Required action ->
Copy out the listing beneath, missing nothing.

Provided material ->
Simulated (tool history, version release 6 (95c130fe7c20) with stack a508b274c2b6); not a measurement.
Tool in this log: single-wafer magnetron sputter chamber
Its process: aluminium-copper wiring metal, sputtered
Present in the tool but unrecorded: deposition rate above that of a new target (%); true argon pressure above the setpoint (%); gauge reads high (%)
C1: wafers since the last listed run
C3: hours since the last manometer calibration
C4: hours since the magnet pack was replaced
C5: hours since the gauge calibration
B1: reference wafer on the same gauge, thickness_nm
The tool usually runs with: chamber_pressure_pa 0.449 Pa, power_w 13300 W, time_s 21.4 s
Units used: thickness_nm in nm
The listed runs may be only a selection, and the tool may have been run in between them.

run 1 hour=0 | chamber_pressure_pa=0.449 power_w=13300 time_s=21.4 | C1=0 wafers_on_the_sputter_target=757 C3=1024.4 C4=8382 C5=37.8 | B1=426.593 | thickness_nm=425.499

Exercise result ->
Simulated (tool history, version release 6 (95c130fe7c20) with stack a508b274c2b6); not a measurement.
Tool in this log: single-wafer magnetron sputter chamber
Its process: aluminium-copper wiring metal, sputtered
Present in the tool but unrecorded: deposition rate above that of a new target (%); true argon pressure above the setpoint (%); gauge reads high (%)
C1: wafers since the last listed run
C3: hours since the last manometer calibration
C4: hours since the magnet pack was replaced
C5: hours since the gauge calibration
B1: reference wafer on the same gauge, thickness_nm
The tool usually runs with: chamber_pressure_pa 0.449 Pa, power_w 13300 W, time_s 21.4 s
Units used: thickness_nm in nm
The listed runs may be only a selection, and the tool may have been run in between them.

run 1 hour=0 | chamber_pressure_pa=0.449 power_w=13300 time_s=21.4 | C1=0 wafers_on_the_sputter_target=757 C3=1024.4 C4=8382 C5=37.8 | B1=426.593 | thickness_nm=425.499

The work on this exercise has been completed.